Raw data:
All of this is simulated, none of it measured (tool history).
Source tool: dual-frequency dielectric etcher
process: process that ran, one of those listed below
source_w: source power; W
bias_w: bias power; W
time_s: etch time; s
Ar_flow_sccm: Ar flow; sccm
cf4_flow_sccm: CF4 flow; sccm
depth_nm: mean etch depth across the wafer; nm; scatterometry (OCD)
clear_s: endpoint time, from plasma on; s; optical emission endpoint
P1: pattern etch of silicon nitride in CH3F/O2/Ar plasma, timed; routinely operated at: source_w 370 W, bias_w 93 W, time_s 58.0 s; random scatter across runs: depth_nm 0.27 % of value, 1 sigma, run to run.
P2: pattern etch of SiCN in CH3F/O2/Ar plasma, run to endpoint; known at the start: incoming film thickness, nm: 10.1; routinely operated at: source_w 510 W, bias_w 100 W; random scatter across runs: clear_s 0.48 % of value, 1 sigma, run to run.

Work order:
Copy the data exactly. Leave nothing out.

Exercise answer:
All of this is simulated, none of it measured (tool history).
Source tool: dual-frequency dielectric etcher
process: process that ran, one of those listed below
source_w: source power; W
bias_w: bias power; W
time_s: etch time; s
Ar_flow_sccm: Ar flow; sccm
cf4_flow_sccm: CF4 flow; sccm
depth_nm: mean etch depth across the wafer; nm; scatterometry (OCD)
clear_s: endpoint time, from plasma on; s; optical emission endpoint
P1: pattern etch of silicon nitride in CH3F/O2/Ar plasma, timed; routinely operated at: source_w 370 W, bias_w 93 W, time_s 58.0 s; random scatter across runs: depth_nm 0.27 % of value, 1 sigma, run to run.
P2: pattern etch of SiCN in CH3F/O2/Ar plasma, run to endpoint; known at the start: incoming film thickness, nm: 10.1; routinely operated at: source_w 510 W, bias_w 100 W; random scatter across runs: clear_s 0.48 % of value, 1 sigma, run to run.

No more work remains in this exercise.